• DATA FOR ANALYSIS
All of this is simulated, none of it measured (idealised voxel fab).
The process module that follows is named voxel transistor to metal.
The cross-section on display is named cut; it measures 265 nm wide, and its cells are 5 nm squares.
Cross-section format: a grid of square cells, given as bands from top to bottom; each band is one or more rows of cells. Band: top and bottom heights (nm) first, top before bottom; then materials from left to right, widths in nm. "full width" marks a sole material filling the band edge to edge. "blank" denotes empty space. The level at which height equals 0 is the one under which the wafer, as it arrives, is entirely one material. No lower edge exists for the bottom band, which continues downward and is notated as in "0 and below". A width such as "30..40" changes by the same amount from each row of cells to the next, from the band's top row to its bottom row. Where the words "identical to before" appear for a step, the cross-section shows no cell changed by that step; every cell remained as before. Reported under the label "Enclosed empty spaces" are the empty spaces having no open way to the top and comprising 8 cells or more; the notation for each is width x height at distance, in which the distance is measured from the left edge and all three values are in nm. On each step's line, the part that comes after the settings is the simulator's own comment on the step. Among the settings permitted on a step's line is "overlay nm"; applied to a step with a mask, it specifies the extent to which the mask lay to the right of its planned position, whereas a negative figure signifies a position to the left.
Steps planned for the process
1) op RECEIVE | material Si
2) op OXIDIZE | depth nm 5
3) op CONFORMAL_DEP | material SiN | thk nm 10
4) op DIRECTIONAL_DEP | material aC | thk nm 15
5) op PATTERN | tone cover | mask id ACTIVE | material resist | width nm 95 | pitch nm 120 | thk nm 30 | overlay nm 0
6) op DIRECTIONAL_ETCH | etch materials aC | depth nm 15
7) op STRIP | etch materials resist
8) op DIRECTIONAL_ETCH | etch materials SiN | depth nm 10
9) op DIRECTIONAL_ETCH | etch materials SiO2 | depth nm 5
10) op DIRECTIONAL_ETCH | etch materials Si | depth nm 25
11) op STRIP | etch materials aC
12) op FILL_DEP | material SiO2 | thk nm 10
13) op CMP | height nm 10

• EXERCISE
Reprint the data above from the opening line to the line holding "The cross-section on", inclusive, and nothing else.

• YOUR RESPONSE
All of this is simulated, none of it measured (idealised voxel fab).
The process module that follows is named voxel transistor to metal.
The cross-section on display is named cut; it measures 265 nm wide, and its cells are 5 nm squares.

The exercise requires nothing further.